**Supplied records:**
▬▬▬▬▬▬
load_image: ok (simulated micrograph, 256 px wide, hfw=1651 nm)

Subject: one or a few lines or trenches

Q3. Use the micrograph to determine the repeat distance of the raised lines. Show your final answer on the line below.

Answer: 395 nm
▬▬▬▬▬▬

**Work order:** The task requires an exact transcription of all the data.

**Written solution:**
load_image: ok (simulated micrograph, 256 px wide, hfw=1651 nm)

Subject: one or a few lines or trenches

Q3. Use the micrograph to determine the repeat distance of the raised lines. Show your final answer on the line below.

Answer: 395 nm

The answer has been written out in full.